### Work item
Please give back word for word the lines below, from the first one through the one with "Authors: Done. The".

### Data for analysis
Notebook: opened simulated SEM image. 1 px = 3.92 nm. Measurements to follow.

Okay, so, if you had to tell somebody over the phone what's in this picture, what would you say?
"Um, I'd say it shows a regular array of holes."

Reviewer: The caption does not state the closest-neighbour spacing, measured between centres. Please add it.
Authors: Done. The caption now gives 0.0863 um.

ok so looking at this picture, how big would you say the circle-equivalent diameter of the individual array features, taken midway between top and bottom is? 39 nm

### Task solution
Notebook: opened simulated SEM image. 1 px = 3.92 nm. Measurements to follow.

Okay, so, if you had to tell somebody over the phone what's in this picture, what would you say?
"Um, I'd say it shows a regular array of holes."

Reviewer: The caption does not state the closest-neighbour spacing, measured between centres. Please add it.
Authors: Done. The caption now gives 0.0863 um.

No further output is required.